» WORK REQUEST:
For the records below, output each line exactly as it appears, from the first through the line with "The wafer is".

» DATASET EXCERPTS:
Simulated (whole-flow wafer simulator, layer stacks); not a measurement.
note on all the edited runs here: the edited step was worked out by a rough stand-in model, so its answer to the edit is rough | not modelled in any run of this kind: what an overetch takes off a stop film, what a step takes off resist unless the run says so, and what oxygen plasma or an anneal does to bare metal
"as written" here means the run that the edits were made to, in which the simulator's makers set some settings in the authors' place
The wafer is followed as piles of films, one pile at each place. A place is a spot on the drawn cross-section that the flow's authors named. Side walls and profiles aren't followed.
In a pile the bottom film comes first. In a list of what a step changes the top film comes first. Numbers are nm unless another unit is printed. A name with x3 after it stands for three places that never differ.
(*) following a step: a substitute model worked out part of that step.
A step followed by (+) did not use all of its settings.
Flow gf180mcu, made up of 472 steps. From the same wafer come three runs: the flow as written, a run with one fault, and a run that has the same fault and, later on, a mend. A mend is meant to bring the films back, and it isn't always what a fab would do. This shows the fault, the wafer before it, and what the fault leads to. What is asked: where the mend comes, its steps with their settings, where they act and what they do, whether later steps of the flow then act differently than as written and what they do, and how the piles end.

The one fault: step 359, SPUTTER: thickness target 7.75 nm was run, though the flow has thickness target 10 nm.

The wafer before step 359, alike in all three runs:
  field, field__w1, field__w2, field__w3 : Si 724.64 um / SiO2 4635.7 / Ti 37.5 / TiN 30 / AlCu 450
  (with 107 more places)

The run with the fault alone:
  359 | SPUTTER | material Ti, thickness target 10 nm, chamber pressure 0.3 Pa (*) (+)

» RESULT:
Simulated (whole-flow wafer simulator, layer stacks); not a measurement.
note on all the edited runs here: the edited step was worked out by a rough stand-in model, so its answer to the edit is rough | not modelled in any run of this kind: what an overetch takes off a stop film, what a step takes off resist unless the run says so, and what oxygen plasma or an anneal does to bare metal
"as written" here means the run that the edits were made to, in which the simulator's makers set some settings in the authors' place
The wafer is followed as piles of films, one pile at each place. A place is a spot on the drawn cross-section that the flow's authors named. Side walls and profiles aren't followed.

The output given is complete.